STORED DATA:
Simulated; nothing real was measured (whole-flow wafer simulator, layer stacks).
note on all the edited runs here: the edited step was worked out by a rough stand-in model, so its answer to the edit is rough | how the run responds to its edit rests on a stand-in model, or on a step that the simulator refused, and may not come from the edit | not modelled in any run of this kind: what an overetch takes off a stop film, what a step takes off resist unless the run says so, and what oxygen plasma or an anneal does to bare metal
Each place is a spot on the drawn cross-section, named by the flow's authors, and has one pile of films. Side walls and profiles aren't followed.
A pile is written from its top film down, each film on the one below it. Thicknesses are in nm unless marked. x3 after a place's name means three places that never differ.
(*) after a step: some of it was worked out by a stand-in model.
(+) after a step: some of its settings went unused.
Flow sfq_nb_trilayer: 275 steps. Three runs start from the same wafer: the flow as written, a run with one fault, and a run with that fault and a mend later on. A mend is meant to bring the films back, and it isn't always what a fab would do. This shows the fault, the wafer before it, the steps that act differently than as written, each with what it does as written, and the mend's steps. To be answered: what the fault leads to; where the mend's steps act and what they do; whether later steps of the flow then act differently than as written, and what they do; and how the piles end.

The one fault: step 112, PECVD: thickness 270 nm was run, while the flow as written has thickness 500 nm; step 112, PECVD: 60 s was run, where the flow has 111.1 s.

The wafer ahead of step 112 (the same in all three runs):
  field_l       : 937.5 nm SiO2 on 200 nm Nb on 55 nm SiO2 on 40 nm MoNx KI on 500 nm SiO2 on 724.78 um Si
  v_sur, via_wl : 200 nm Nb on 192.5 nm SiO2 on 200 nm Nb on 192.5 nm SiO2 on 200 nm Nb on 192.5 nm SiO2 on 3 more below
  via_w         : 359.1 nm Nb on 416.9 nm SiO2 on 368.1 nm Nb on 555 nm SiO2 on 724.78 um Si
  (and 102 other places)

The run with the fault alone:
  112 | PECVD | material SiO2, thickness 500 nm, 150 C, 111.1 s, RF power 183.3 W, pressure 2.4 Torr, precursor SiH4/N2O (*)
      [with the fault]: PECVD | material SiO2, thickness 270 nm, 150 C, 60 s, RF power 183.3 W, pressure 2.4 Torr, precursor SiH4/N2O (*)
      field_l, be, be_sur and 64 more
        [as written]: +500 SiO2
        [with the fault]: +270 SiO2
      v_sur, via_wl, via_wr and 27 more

ASSIGNED TASK: Each line from the top of the records through the one with "A pile is written" should be returned exactly. Leave out everything else.

EXPECTED ANSWER:
Simulated; nothing real was measured (whole-flow wafer simulator, layer stacks).
note on all the edited runs here: the edited step was worked out by a rough stand-in model, so its answer to the edit is rough | how the run responds to its edit rests on a stand-in model, or on a step that the simulator refused, and may not come from the edit | not modelled in any run of this kind: what an overetch takes off a stop film, what a step takes off resist unless the run says so, and what oxygen plasma or an anneal does to bare metal
Each place is a spot on the drawn cross-section, named by the flow's authors, and has one pile of films. Side walls and profiles aren't followed.
A pile is written from its top film down, each film on the one below it. Thicknesses are in nm unless marked. x3 after a place's name means three places that never differ.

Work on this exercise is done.